····················

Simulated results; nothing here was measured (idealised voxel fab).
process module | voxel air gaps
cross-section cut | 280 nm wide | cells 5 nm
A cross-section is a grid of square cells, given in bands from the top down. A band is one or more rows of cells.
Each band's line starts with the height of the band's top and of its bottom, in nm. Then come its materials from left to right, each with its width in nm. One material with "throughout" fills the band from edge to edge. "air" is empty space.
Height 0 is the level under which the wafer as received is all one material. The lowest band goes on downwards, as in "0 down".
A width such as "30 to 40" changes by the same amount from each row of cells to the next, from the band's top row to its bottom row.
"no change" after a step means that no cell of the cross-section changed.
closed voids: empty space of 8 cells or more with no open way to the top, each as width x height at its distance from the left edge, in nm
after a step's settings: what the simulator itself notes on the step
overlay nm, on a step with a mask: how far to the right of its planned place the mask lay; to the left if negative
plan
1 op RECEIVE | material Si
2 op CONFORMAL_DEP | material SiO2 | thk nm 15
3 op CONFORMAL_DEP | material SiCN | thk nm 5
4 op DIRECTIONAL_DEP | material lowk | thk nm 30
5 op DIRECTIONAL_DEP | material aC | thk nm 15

····················

- _Task item_:
Repeat exactly the lines that run from the opening of the listing through the line holding "after a step's". Leave out everything else.

- _Exercise answer_:
Simulated results; nothing here was measured (idealised voxel fab).
process module | voxel air gaps
cross-section cut | 280 nm wide | cells 5 nm
A cross-section is a grid of square cells, given in bands from the top down. A band is one or more rows of cells.
Each band's line starts with the height of the band's top and of its bottom, in nm. Then come its materials from left to right, each with its width in nm. One material with "throughout" fills the band from edge to edge. "air" is empty space.
Height 0 is the level under which the wafer as received is all one material. The lowest band goes on downwards, as in "0 down".
A width such as "30 to 40" changes by the same amount from each row of cells to the next, from the band's top row to its bottom row.
"no change" after a step means that no cell of the cross-section changed.
closed voids: empty space of 8 cells or more with no open way to the top, each as width x height at its distance from the left edge, in nm
after a step's settings: what the simulator itself notes on the step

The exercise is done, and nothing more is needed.